#### [Work instruction]
Please write out exactly the lines of the data below from the line holding "L198 | day 31" through the line holding "L184 | pvd sputter-04, day 27 08:13", and leave out the rest.

#### [Information shown]
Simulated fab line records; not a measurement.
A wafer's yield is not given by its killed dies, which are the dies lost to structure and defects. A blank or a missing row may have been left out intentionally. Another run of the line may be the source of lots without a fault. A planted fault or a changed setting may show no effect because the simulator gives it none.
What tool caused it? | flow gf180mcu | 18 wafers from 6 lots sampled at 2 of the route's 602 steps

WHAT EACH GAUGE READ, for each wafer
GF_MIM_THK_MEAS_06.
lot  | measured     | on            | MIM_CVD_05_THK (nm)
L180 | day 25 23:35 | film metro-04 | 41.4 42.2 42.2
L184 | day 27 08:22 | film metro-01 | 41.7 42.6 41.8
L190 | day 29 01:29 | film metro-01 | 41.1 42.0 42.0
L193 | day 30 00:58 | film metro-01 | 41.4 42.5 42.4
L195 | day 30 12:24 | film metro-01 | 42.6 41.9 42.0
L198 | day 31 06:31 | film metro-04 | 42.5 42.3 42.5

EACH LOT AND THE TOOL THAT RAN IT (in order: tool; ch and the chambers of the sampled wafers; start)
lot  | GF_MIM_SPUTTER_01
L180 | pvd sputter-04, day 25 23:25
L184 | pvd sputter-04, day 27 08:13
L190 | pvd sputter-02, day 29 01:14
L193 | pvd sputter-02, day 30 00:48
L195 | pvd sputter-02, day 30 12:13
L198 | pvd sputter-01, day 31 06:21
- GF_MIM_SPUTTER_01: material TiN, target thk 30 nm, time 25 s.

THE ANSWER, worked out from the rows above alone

#### [Response area]
L198 | day 31 06:31 | film metro-04 | 42.5 42.3 42.5

EACH LOT AND THE TOOL THAT RAN IT (in order: tool; ch and the chambers of the sampled wafers; start)
lot  | GF_MIM_SPUTTER_01
L180 | pvd sputter-04, day 25 23:25
L184 | pvd sputter-04, day 27 08:13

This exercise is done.